TASK ITEM:
Set down the entries exactly. No line may differ from its source.

(RECORDS SUPPLIED begins)

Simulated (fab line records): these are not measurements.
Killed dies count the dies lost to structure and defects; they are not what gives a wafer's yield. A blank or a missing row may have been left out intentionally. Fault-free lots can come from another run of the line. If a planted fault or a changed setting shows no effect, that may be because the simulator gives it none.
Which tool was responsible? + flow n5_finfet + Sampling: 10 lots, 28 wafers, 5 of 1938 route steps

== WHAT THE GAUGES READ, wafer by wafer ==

(RECORDS SUPPLIED ends)

YOUR RESPONSE:
Simulated (fab line records): these are not measurements.
Killed dies count the dies lost to structure and defects; they are not what gives a wafer's yield. A blank or a missing row may have been left out intentionally. Fault-free lots can come from another run of the line. If a planted fault or a changed setting shows no effect, that may be because the simulator gives it none.
Which tool was responsible? + flow n5_finfet + Sampling: 10 lots, 28 wafers, 5 of 1938 route steps

== WHAT THE GAUGES READ, wafer by wafer ==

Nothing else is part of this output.